__TASK ITEM__: Output the entries below exactly, from the first line to the line holding "The two images", both included.

# # # # #
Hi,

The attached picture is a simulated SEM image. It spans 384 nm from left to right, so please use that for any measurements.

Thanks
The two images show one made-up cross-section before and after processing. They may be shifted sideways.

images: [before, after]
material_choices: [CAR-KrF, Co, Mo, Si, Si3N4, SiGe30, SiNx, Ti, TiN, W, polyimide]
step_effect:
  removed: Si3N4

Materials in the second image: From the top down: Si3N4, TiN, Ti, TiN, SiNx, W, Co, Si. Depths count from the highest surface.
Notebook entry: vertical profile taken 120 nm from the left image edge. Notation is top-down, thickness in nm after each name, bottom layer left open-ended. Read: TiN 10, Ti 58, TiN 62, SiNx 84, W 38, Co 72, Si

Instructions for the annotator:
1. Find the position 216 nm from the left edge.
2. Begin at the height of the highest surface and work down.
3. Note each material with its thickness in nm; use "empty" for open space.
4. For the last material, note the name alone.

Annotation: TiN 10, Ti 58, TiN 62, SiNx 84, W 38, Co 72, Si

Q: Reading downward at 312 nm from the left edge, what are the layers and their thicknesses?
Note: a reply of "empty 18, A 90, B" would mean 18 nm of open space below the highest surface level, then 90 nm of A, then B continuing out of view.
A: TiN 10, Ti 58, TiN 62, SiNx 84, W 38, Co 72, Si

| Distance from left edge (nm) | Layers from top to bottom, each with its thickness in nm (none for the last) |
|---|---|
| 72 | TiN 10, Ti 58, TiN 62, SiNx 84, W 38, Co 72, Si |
# # # # #

__TASK SOLUTION__:
Hi,

The attached picture is a simulated SEM image. It spans 384 nm from left to right, so please use that for any measurements.

Thanks
The two images show one made-up cross-section before and after processing. They may be shifted sideways.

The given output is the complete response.